**REQUIRED ACTION:**
Of the lines listed below, return exactly those that run from the line containing "6: CONFORMAL_DEP, material SiCN, thk nm 5" through the line containing "Cross-sectional result after", both included.

- Opening Delimiter -
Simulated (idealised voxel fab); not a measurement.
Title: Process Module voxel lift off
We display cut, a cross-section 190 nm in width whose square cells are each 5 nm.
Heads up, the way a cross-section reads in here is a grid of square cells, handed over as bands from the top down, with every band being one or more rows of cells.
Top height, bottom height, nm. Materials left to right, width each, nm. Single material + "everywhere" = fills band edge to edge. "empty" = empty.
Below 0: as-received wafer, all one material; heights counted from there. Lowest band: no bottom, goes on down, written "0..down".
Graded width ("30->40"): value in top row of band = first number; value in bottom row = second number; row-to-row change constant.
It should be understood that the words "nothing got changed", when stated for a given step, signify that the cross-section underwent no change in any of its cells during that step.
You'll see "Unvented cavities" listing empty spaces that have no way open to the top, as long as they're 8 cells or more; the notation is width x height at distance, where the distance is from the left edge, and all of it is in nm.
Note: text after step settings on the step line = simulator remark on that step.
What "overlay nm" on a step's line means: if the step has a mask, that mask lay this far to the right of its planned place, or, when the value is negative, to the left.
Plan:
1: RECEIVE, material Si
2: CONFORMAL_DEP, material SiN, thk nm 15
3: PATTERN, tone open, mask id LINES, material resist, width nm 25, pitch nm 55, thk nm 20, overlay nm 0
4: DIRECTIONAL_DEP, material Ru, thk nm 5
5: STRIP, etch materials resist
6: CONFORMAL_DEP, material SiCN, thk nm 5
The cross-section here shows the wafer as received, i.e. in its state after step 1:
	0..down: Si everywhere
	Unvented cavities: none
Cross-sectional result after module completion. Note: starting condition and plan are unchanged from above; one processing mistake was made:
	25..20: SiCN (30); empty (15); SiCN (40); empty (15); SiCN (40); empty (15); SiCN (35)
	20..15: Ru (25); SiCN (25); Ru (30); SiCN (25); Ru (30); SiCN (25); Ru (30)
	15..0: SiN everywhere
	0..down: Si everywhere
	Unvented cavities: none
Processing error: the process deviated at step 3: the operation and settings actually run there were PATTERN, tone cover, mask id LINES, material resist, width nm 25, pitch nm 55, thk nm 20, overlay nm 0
- Closing Delimiter -

**WORKED SOLUTION:**
6: CONFORMAL_DEP, material SiCN, thk nm 5
The cross-section here shows the wafer as received, i.e. in its state after step 1:
	0..down: Si everywhere
	Unvented cavities: none
Cross-sectional result after module completion. Note: starting condition and plan are unchanged from above; one processing mistake was made:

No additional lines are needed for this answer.